WORK REQUEST » If a line comes after the one containing "area of parts", leave it out; copy every line before it, and that line too, exactly as written, starting from the first line of the entries.

*** Opening DATA EXTRACT ***
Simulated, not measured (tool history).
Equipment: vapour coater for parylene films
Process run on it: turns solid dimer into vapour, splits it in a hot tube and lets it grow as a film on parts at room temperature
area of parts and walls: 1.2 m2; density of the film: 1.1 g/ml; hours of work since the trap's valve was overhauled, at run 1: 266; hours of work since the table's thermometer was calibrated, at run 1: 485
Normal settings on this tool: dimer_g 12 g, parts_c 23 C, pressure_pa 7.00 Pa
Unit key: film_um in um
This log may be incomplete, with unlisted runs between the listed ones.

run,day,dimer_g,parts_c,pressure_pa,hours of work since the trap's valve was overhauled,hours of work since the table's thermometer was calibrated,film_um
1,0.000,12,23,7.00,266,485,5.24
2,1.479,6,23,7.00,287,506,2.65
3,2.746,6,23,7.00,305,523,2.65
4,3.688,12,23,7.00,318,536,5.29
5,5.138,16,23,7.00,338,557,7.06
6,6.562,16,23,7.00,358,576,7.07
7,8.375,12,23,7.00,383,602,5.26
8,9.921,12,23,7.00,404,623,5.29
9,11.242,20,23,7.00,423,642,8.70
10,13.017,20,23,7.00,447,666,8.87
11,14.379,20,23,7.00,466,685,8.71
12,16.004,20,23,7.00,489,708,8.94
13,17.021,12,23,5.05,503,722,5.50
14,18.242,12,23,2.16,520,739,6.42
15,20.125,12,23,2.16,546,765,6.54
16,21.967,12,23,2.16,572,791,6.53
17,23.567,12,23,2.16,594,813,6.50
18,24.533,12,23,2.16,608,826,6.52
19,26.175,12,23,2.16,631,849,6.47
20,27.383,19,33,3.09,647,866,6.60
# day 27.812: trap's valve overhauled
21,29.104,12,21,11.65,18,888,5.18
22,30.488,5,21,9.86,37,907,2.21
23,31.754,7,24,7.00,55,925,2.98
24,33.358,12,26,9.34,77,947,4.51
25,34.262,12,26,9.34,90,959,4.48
*** Closing DATA EXTRACT ***

RESPONSE AREA »
Simulated, not measured (tool history).
Equipment: vapour coater for parylene films
Process run on it: turns solid dimer into vapour, splits it in a hot tube and lets it grow as a film on parts at room temperature
area of parts and walls: 1.2 m2; density of the film: 1.1 g/ml; hours of work since the trap's valve was overhauled, at run 1: 266; hours of work since the table's thermometer was calibrated, at run 1: 485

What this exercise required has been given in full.